REQUIRED ACTION:
Verbatim output required. Print the data in full.

SUPPLIED DATA:
———

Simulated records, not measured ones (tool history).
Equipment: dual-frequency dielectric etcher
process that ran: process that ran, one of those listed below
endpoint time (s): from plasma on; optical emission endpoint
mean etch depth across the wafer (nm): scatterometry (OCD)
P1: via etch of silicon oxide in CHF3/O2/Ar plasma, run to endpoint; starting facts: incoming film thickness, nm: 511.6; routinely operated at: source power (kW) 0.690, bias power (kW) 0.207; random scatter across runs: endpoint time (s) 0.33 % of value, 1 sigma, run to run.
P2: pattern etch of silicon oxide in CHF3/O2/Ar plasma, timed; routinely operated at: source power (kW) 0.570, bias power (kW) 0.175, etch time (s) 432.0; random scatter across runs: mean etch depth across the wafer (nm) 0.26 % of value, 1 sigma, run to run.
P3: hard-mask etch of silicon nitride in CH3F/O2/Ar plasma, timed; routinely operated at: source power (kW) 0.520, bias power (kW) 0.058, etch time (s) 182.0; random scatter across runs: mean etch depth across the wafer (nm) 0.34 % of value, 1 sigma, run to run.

———

WRITTEN SOLUTION:
Simulated records, not measured ones (tool history).
Equipment: dual-frequency dielectric etcher
process that ran: process that ran, one of those listed below
endpoint time (s): from plasma on; optical emission endpoint
mean etch depth across the wafer (nm): scatterometry (OCD)
P1: via etch of silicon oxide in CHF3/O2/Ar plasma, run to endpoint; starting facts: incoming film thickness, nm: 511.6; routinely operated at: source power (kW) 0.690, bias power (kW) 0.207; random scatter across runs: endpoint time (s) 0.33 % of value, 1 sigma, run to run.
P2: pattern etch of silicon oxide in CHF3/O2/Ar plasma, timed; routinely operated at: source power (kW) 0.570, bias power (kW) 0.175, etch time (s) 432.0; random scatter across runs: mean etch depth across the wafer (nm) 0.26 % of value, 1 sigma, run to run.
P3: hard-mask etch of silicon nitride in CH3F/O2/Ar plasma, timed; routinely operated at: source power (kW) 0.520, bias power (kW) 0.058, etch time (s) 182.0; random scatter across runs: mean etch depth across the wafer (nm) 0.34 % of value, 1 sigma, run to run.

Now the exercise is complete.